> Work instruction
Return, exactly and in full, the lines of the records below starting at the one with "Hidden state: true" and ending at the one with "Usual settings: press_temperature_c", and no other lines.

> Data excerpts
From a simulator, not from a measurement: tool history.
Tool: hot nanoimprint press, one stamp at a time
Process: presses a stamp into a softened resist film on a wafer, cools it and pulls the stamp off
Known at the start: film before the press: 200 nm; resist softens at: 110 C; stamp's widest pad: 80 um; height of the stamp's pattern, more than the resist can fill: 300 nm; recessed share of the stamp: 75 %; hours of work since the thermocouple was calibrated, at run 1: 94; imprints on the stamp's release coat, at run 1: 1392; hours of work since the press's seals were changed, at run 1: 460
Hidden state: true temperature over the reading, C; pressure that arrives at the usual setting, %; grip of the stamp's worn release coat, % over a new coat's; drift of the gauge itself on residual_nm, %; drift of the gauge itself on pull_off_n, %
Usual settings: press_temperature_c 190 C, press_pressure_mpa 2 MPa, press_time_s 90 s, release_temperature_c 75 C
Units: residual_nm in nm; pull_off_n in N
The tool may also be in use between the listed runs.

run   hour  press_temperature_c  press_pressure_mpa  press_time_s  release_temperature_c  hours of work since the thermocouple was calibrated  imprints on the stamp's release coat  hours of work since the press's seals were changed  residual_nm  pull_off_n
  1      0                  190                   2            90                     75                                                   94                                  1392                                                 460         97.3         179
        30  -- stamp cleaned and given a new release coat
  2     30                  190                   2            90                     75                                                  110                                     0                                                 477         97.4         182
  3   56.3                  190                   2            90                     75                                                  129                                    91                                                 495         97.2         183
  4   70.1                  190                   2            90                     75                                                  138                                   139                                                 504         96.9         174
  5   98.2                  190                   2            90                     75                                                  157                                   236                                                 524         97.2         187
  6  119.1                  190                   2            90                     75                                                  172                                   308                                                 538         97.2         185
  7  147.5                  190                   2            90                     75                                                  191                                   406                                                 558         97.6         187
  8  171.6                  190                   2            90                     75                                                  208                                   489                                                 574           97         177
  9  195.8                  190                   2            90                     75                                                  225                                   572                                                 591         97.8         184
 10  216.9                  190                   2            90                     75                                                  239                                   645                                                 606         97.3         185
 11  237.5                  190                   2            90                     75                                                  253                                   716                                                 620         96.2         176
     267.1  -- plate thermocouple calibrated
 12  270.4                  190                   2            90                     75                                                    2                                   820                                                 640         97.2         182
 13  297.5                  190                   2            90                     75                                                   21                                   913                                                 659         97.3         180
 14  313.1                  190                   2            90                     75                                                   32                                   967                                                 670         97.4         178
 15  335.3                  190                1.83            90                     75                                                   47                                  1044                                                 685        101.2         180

> Your response
Hidden state: true temperature over the reading, C; pressure that arrives at the usual setting, %; grip of the stamp's worn release coat, % over a new coat's; drift of the gauge itself on residual_nm, %; drift of the gauge itself on pull_off_n, %
Usual settings: press_temperature_c 190 C, press_pressure_mpa 2 MPa, press_time_s 90 s, release_temperature_c 75 C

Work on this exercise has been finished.